DATA RECORDS: Begin

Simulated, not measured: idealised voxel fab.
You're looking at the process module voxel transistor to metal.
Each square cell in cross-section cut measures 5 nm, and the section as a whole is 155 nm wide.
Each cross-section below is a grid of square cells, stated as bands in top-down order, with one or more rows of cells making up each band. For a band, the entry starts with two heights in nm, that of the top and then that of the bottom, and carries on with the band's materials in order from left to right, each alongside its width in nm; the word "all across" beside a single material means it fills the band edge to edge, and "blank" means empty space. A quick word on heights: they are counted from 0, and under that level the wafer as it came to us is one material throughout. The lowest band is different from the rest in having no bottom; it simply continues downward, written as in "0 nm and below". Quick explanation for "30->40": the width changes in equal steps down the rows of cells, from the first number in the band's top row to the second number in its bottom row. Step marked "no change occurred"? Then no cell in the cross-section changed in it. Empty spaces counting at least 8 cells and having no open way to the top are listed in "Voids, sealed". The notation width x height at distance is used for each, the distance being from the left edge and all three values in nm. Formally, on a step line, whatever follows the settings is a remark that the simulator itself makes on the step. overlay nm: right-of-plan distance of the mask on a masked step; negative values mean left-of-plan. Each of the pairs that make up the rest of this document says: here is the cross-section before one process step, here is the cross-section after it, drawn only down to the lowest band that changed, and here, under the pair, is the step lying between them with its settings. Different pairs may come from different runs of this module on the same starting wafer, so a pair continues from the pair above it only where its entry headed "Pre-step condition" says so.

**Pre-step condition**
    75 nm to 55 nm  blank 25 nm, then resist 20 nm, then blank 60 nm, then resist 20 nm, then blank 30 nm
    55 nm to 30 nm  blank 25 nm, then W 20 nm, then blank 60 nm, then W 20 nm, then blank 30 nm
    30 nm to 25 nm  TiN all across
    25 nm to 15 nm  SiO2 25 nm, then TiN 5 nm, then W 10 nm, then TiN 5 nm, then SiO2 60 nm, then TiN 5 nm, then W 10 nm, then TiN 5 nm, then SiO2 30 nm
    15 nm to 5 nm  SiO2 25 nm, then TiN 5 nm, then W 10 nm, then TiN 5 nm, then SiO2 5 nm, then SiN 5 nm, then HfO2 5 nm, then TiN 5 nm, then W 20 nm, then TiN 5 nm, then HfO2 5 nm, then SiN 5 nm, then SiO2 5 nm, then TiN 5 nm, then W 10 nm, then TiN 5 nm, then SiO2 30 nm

DATA RECORDS: End

**BRIEF:**
Print exactly the lines above, between the one holding "75 nm to 55" and the one holding "30 nm to 25", inclusive, and nothing besides.

**TASK SOLUTION:**
    75 nm to 55 nm  blank 25 nm, then resist 20 nm, then blank 60 nm, then resist 20 nm, then blank 30 nm
    55 nm to 30 nm  blank 25 nm, then W 20 nm, then blank 60 nm, then W 20 nm, then blank 30 nm
    30 nm to 25 nm  TiN all across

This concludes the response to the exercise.